◆ **Records provided**:

* * * * * * *

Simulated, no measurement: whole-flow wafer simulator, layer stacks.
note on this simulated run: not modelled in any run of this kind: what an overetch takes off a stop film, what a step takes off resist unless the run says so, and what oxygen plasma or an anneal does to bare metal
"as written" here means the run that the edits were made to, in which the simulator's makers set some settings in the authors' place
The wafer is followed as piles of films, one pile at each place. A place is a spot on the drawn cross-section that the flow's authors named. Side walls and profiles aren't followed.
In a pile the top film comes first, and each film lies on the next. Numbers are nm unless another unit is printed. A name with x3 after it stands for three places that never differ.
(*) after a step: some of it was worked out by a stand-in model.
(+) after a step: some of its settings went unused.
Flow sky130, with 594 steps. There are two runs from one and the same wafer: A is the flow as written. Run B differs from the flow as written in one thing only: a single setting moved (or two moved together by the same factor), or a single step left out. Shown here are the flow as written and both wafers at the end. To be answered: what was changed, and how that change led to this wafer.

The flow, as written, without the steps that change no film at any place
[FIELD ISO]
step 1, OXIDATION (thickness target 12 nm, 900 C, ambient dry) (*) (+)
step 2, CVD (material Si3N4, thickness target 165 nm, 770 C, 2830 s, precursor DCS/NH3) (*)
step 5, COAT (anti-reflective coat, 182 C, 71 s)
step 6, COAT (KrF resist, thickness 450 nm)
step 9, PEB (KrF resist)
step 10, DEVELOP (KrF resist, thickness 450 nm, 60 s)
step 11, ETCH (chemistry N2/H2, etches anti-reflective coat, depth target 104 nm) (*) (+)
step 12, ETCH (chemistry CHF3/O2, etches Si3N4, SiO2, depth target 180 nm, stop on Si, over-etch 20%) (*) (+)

* * * * * * *

◆ **Task item**: Send back exactly the lines of the listing above starting at the one with "note on this" and ending at the one with "the authors' place", inclusive, and no others.

◆ **Response**:
note on this simulated run: not modelled in any run of this kind: what an overetch takes off a stop film, what a step takes off resist unless the run says so, and what oxygen plasma or an anneal does to bare metal
"as written" here means the run that the edits were made to, in which the simulator's makers set some settings in the authors' place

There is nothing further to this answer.